* Given entries
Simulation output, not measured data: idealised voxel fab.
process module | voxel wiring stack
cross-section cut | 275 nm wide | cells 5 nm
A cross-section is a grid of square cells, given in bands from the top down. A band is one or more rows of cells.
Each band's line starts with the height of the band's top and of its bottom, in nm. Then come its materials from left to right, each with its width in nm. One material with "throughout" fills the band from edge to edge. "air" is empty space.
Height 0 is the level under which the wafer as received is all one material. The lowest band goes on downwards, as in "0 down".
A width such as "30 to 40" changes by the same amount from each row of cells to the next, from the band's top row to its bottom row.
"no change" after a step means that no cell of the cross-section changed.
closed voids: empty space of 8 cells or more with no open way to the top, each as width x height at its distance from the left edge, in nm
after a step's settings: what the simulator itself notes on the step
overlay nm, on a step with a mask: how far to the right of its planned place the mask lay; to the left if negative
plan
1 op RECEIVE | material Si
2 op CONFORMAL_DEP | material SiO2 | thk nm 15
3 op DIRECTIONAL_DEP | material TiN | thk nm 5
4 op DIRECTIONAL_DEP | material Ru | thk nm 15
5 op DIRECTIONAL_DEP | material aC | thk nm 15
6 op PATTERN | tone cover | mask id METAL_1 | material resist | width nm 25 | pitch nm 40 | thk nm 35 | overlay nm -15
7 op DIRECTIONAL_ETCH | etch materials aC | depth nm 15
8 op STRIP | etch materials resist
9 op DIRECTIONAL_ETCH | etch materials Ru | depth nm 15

* Work instruction
Copy all of the data exactly.

* Written solution
Simulation output, not measured data: idealised voxel fab.
process module | voxel wiring stack
cross-section cut | 275 nm wide | cells 5 nm
A cross-section is a grid of square cells, given in bands from the top down. A band is one or more rows of cells.
Each band's line starts with the height of the band's top and of its bottom, in nm. Then come its materials from left to right, each with its width in nm. One material with "throughout" fills the band from edge to edge. "air" is empty space.
Height 0 is the level under which the wafer as received is all one material. The lowest band goes on downwards, as in "0 down".
A width such as "30 to 40" changes by the same amount from each row of cells to the next, from the band's top row to its bottom row.
"no change" after a step means that no cell of the cross-section changed.
closed voids: empty space of 8 cells or more with no open way to the top, each as width x height at its distance from the left edge, in nm
after a step's settings: what the simulator itself notes on the step
overlay nm, on a step with a mask: how far to the right of its planned place the mask lay; to the left if negative
plan
1 op RECEIVE | material Si
2 op CONFORMAL_DEP | material SiO2 | thk nm 15
3 op DIRECTIONAL_DEP | material TiN | thk nm 5
4 op DIRECTIONAL_DEP | material Ru | thk nm 15
5 op DIRECTIONAL_DEP | material aC | thk nm 15
6 op PATTERN | tone cover | mask id METAL_1 | material resist | width nm 25 | pitch nm 40 | thk nm 35 | overlay nm -15
7 op DIRECTIONAL_ETCH | etch materials aC | depth nm 15
8 op STRIP | etch materials resist
9 op DIRECTIONAL_ETCH | etch materials Ru | depth nm 15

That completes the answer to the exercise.